>>>>>
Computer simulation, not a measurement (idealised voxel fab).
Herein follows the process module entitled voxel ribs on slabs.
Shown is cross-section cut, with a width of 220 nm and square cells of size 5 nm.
<<<<<

### [WORK REQUEST]
Everything in the listing above should be restated exactly.

### [EXERCISE ANSWER]
Computer simulation, not a measurement (idealised voxel fab).
Herein follows the process module entitled voxel ribs on slabs.
Shown is cross-section cut, with a width of 220 nm and square cells of size 5 nm.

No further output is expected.